:: Assignment ::
Please repeat, from the entries that follow, the lines from the one containing "6 SOFTBAKE: KrF resist" through the one containing "12 STRIP: over-ash" exactly, adding nothing.

:: Record set ::
————
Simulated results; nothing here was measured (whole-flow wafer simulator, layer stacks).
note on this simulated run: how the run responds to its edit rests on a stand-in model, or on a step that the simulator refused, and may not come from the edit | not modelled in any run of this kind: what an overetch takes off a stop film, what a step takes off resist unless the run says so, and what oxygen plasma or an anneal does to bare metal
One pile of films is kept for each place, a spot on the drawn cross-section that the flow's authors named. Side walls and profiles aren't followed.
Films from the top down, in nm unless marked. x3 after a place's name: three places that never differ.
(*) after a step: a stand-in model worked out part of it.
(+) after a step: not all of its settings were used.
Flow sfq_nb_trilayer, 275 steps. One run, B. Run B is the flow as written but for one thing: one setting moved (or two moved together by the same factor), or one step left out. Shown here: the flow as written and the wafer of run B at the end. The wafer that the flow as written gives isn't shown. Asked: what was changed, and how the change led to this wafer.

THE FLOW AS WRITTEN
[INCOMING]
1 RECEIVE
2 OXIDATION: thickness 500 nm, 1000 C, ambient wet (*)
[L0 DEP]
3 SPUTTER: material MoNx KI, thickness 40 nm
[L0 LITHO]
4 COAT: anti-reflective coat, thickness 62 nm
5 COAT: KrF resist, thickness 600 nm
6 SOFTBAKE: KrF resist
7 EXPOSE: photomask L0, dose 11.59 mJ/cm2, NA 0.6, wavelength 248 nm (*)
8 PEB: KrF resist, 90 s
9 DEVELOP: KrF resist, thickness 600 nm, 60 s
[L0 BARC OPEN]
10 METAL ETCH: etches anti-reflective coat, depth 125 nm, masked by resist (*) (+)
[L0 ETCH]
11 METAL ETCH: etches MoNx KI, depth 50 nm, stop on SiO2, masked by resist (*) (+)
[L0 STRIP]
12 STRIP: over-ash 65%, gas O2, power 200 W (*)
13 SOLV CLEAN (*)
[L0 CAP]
————

:: Task output ::
6 SOFTBAKE: KrF resist
7 EXPOSE: photomask L0, dose 11.59 mJ/cm2, NA 0.6, wavelength 248 nm (*)
8 PEB: KrF resist, 90 s
9 DEVELOP: KrF resist, thickness 600 nm, 60 s
[L0 BARC OPEN]
10 METAL ETCH: etches anti-reflective coat, depth 125 nm, masked by resist (*) (+)
[L0 ETCH]
11 METAL ETCH: etches MoNx KI, depth 50 nm, stop on SiO2, masked by resist (*) (+)
[L0 STRIP]
12 STRIP: over-ash 65%, gas O2, power 200 W (*)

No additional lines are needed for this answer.